ASSIGNMENT
Quote exactly and only this range of lines in the data below: the line that holds "step 16, HMDS" to the line that holds "step 28, CLEAN (chemistry SPM) (*)", both included.

________________

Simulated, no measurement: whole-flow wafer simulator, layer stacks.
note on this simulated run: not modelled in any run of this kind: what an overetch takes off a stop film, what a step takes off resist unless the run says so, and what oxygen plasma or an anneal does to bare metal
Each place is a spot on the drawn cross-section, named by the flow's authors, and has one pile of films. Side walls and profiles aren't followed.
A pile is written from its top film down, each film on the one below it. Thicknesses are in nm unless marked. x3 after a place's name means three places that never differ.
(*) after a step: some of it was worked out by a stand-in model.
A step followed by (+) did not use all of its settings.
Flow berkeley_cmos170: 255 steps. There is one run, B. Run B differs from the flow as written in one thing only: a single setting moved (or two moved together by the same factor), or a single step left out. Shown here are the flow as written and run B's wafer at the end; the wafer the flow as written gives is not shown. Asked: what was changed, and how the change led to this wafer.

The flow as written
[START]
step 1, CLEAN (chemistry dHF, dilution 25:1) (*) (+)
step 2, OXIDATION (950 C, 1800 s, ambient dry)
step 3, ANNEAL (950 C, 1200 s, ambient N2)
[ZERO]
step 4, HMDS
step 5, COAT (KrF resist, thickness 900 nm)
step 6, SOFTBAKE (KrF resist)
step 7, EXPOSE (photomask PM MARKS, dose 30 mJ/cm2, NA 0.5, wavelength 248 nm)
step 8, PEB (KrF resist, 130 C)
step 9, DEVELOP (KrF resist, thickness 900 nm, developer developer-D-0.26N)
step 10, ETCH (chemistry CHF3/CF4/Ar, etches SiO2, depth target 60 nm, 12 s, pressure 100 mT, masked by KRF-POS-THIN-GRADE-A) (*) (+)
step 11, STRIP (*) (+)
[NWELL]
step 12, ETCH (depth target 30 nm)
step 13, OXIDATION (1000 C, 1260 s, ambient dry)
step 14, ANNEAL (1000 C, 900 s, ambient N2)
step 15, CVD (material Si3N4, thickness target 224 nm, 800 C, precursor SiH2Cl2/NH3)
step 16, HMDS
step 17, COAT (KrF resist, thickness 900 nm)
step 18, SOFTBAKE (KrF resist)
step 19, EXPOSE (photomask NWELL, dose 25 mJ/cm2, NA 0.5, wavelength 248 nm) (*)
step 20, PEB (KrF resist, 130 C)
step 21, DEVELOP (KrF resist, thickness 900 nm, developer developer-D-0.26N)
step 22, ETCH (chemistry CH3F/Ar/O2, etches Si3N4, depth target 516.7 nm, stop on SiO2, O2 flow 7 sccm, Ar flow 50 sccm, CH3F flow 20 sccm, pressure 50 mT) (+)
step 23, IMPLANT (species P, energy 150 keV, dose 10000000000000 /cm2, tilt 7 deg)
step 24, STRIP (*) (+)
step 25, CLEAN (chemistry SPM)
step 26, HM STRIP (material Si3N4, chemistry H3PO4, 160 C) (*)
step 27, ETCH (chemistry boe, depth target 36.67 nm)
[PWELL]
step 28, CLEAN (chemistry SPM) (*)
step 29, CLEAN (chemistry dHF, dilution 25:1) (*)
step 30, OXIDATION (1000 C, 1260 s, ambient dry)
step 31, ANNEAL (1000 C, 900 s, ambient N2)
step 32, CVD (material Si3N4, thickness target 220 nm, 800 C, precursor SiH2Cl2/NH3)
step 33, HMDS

________________

WORKED SOLUTION
step 16, HMDS
step 17, COAT (KrF resist, thickness 900 nm)
step 18, SOFTBAKE (KrF resist)
step 19, EXPOSE (photomask NWELL, dose 25 mJ/cm2, NA 0.5, wavelength 248 nm) (*)
step 20, PEB (KrF resist, 130 C)
step 21, DEVELOP (KrF resist, thickness 900 nm, developer developer-D-0.26N)
step 22, ETCH (chemistry CH3F/Ar/O2, etches Si3N4, depth target 516.7 nm, stop on SiO2, O2 flow 7 sccm, Ar flow 50 sccm, CH3F flow 20 sccm, pressure 50 mT) (+)
step 23, IMPLANT (species P, energy 150 keV, dose 10000000000000 /cm2, tilt 7 deg)
step 24, STRIP (*) (+)
step 25, CLEAN (chemistry SPM)
step 26, HM STRIP (material Si3N4, chemistry H3PO4, 160 C) (*)
step 27, ETCH (chemistry boe, depth target 36.67 nm)
[PWELL]
step 28, CLEAN (chemistry SPM) (*)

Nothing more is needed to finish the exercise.